Transcribe all of the data exactly, leaving nothing out.

Dataset records:

>>>>>

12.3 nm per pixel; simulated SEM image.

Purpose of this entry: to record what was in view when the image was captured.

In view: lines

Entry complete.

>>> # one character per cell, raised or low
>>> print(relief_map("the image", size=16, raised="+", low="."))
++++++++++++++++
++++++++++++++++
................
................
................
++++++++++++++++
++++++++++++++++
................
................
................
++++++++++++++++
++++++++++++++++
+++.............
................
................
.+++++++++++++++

<<<<<

Response box:
12.3 nm per pixel; simulated SEM image.

Purpose of this entry: to record what was in view when the image was captured.

In view: lines

Entry complete.

>>> # one character per cell, raised or low
>>> print(relief_map("the image", size=16, raised="+", low="."))
++++++++++++++++
++++++++++++++++
................
................
................
++++++++++++++++
++++++++++++++++
................
................
................
++++++++++++++++
++++++++++++++++
+++.............
................
................
.+++++++++++++++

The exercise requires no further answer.